Study material
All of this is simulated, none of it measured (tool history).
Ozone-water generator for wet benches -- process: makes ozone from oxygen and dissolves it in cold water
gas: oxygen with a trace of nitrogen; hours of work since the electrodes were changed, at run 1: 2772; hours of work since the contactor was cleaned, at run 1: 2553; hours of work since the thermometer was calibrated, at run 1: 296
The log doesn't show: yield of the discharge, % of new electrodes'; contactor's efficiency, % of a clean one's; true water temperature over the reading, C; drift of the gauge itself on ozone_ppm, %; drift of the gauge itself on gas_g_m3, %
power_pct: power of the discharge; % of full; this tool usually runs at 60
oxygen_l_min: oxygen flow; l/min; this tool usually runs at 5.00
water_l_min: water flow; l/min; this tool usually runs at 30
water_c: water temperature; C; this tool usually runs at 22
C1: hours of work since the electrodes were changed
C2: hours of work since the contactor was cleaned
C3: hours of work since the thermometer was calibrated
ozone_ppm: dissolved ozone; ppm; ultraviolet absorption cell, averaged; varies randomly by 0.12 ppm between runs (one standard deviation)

Required action
Transcribe all of the material exactly as it was written.

Written response
All of this is simulated, none of it measured (tool history).
Ozone-water generator for wet benches -- process: makes ozone from oxygen and dissolves it in cold water
gas: oxygen with a trace of nitrogen; hours of work since the electrodes were changed, at run 1: 2772; hours of work since the contactor was cleaned, at run 1: 2553; hours of work since the thermometer was calibrated, at run 1: 296
The log doesn't show: yield of the discharge, % of new electrodes'; contactor's efficiency, % of a clean one's; true water temperature over the reading, C; drift of the gauge itself on ozone_ppm, %; drift of the gauge itself on gas_g_m3, %
power_pct: power of the discharge; % of full; this tool usually runs at 60
oxygen_l_min: oxygen flow; l/min; this tool usually runs at 5.00
water_l_min: water flow; l/min; this tool usually runs at 30
water_c: water temperature; C; this tool usually runs at 22
C1: hours of work since the electrodes were changed
C2: hours of work since the contactor was cleaned
C3: hours of work since the thermometer was calibrated
ozone_ppm: dissolved ozone; ppm; ultraviolet absorption cell, averaged; varies randomly by 0.12 ppm between runs (one standard deviation)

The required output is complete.